[Start of section]

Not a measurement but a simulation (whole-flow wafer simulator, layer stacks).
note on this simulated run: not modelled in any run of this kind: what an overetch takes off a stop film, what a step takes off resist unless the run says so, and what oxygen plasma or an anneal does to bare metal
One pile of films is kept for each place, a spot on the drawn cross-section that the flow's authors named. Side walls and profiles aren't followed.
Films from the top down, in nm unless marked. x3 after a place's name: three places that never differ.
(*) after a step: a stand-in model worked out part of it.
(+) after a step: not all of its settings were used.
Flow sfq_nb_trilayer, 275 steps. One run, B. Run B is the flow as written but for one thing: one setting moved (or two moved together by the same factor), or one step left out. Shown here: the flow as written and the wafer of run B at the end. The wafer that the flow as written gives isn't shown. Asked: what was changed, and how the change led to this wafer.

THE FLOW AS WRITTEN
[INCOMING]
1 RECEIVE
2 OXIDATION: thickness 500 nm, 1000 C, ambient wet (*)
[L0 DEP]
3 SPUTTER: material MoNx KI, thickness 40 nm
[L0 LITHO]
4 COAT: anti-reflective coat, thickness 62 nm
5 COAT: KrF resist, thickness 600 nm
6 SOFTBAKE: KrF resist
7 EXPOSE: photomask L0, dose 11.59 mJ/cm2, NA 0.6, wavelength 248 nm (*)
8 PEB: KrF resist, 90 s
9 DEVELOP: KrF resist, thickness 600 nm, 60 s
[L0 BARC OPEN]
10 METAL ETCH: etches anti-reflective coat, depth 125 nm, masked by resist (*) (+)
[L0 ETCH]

[End of section]

* [REQUIREMENT]: Print the lines above from the one with "9 DEVELOP: KrF resist, thickness 600 nm, 60 s" through the one with "10 METAL ETCH: etches", both included, exactly as written and nothing more.

* [EXERCISE ANSWER]:
9 DEVELOP: KrF resist, thickness 600 nm, 60 s
[L0 BARC OPEN]
10 METAL ETCH: etches anti-reflective coat, depth 125 nm, masked by resist (*) (+)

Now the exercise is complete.